== Source data

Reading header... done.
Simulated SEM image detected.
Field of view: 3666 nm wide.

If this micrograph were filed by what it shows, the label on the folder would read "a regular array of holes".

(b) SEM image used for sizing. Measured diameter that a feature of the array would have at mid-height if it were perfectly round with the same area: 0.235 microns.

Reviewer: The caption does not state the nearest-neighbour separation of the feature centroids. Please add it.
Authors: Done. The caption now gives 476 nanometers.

====

▸ Work item:
Could you restate word for word the lines above, from the one that contains "If this micrograph" through the one that contains "Reviewer: The caption", and no others?

▸ Task output:
If this micrograph were filed by what it shows, the label on the folder would read "a regular array of holes".

(b) SEM image used for sizing. Measured diameter that a feature of the array would have at mid-height if it were perfectly round with the same area: 0.235 microns.

Reviewer: The caption does not state the nearest-neighbour separation of the feature centroids. Please add it.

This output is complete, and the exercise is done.